[Opening INPUT DATA section]

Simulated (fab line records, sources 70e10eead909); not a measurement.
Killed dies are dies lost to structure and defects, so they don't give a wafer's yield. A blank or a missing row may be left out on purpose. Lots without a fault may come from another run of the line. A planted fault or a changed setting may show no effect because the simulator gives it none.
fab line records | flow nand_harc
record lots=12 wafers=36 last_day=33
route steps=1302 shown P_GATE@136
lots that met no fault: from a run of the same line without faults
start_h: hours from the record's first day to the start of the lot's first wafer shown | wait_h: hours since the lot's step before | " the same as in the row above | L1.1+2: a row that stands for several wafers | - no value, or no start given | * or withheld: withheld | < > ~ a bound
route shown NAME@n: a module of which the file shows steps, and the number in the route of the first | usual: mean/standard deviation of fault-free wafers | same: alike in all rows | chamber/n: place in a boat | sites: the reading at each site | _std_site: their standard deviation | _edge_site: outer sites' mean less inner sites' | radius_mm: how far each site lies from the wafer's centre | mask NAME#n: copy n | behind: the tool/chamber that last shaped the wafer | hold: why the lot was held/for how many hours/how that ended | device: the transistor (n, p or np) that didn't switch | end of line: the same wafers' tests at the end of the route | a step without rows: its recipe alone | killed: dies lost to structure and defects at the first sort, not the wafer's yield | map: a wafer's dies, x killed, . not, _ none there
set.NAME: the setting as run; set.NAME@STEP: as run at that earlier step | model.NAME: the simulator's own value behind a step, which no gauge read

[Closing INPUT DATA section]

• [WORK INSTRUCTION]: Set the data above down again in full, exactly as it reads.

• [WRITTEN RESPONSE]:
Simulated (fab line records, sources 70e10eead909); not a measurement.
Killed dies are dies lost to structure and defects, so they don't give a wafer's yield. A blank or a missing row may be left out on purpose. Lots without a fault may come from another run of the line. A planted fault or a changed setting may show no effect because the simulator gives it none.
fab line records | flow nand_harc
record lots=12 wafers=36 last_day=33
route steps=1302 shown P_GATE@136
lots that met no fault: from a run of the same line without faults
start_h: hours from the record's first day to the start of the lot's first wafer shown | wait_h: hours since the lot's step before | " the same as in the row above | L1.1+2: a row that stands for several wafers | - no value, or no start given | * or withheld: withheld | < > ~ a bound
route shown NAME@n: a module of which the file shows steps, and the number in the route of the first | usual: mean/standard deviation of fault-free wafers | same: alike in all rows | chamber/n: place in a boat | sites: the reading at each site | _std_site: their standard deviation | _edge_site: outer sites' mean less inner sites' | radius_mm: how far each site lies from the wafer's centre | mask NAME#n: copy n | behind: the tool/chamber that last shaped the wafer | hold: why the lot was held/for how many hours/how that ended | device: the transistor (n, p or np) that didn't switch | end of line: the same wafers' tests at the end of the route | a step without rows: its recipe alone | killed: dies lost to structure and defects at the first sort, not the wafer's yield | map: a wafer's dies, x killed, . not, _ none there
set.NAME: the setting as run; set.NAME@STEP: as run at that earlier step | model.NAME: the simulator's own value behind a step, which no gauge read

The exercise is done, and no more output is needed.